→ **EXERCISE**
Can you restate the lines of the entries below, word for word, from the first one through the line that includes "HHHLHHHHHHHHHLLH"?

══ DATA FOR REVIEW

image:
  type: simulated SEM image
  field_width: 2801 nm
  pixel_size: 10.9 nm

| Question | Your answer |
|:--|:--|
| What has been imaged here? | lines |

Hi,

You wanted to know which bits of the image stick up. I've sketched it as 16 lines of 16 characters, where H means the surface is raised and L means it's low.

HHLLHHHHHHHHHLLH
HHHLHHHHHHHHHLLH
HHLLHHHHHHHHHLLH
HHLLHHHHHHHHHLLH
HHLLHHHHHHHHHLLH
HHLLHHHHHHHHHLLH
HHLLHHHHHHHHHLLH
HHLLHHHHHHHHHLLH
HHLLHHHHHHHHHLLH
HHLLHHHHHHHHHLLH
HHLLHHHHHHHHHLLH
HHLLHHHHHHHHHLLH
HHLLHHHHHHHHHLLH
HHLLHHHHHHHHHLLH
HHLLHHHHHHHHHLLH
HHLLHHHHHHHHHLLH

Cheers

════

→ **WRITTEN RESPONSE**
image:
  type: simulated SEM image
  field_width: 2801 nm
  pixel_size: 10.9 nm

| Question | Your answer |
|:--|:--|
| What has been imaged here? | lines |

Hi,

You wanted to know which bits of the image stick up. I've sketched it as 16 lines of 16 characters, where H means the surface is raised and L means it's low.

HHLLHHHHHHHHHLLH
HHHLHHHHHHHHHLLH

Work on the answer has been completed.